GIVEN INFORMATION:
--

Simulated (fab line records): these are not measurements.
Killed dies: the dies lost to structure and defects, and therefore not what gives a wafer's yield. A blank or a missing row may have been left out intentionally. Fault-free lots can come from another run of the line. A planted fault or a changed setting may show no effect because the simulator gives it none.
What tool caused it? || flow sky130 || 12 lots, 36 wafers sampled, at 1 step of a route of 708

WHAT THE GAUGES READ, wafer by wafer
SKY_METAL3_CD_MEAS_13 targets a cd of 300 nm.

--

WORK INSTRUCTION:
Keeping every line exactly as it is, retype the listing.

ANSWER SPACE:
Simulated (fab line records): these are not measurements.
Killed dies: the dies lost to structure and defects, and therefore not what gives a wafer's yield. A blank or a missing row may have been left out intentionally. Fault-free lots can come from another run of the line. A planted fault or a changed setting may show no effect because the simulator gives it none.
What tool caused it? || flow sky130 || 12 lots, 36 wafers sampled, at 1 step of a route of 708

WHAT THE GAUGES READ, wafer by wafer
SKY_METAL3_CD_MEAS_13 targets a cd of 300 nm.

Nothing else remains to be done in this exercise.